★ ★ ★ ★

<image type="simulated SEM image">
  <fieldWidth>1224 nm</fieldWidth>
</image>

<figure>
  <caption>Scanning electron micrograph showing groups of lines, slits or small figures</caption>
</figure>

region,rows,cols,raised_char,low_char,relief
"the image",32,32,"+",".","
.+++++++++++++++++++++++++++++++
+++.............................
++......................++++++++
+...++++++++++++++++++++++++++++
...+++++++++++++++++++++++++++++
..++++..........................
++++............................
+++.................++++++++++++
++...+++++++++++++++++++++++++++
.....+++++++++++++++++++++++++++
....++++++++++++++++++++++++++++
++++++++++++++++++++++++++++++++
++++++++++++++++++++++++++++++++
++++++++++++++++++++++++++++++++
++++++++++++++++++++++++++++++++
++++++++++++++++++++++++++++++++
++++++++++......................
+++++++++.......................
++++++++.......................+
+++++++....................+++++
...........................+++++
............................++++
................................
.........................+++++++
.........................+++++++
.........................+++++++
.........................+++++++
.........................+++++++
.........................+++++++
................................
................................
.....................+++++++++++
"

★ ★ ★ ★

Required action:
Without changing anything, repeat the whole listing.

Response box:
<image type="simulated SEM image">
  <fieldWidth>1224 nm</fieldWidth>
</image>

<figure>
  <caption>Scanning electron micrograph showing groups of lines, slits or small figures</caption>
</figure>

region,rows,cols,raised_char,low_char,relief
"the image",32,32,"+",".","
.+++++++++++++++++++++++++++++++
+++.............................
++......................++++++++
+...++++++++++++++++++++++++++++
...+++++++++++++++++++++++++++++
..++++..........................
++++............................
+++.................++++++++++++
++...+++++++++++++++++++++++++++
.....+++++++++++++++++++++++++++
....++++++++++++++++++++++++++++
++++++++++++++++++++++++++++++++
++++++++++++++++++++++++++++++++
++++++++++++++++++++++++++++++++
++++++++++++++++++++++++++++++++
++++++++++++++++++++++++++++++++
++++++++++......................
+++++++++.......................
++++++++.......................+
+++++++....................+++++
...........................+++++
............................++++
................................
.........................+++++++
.........................+++++++
.........................+++++++
.........................+++++++
.........................+++++++
.........................+++++++
................................
................................
.....................+++++++++++
"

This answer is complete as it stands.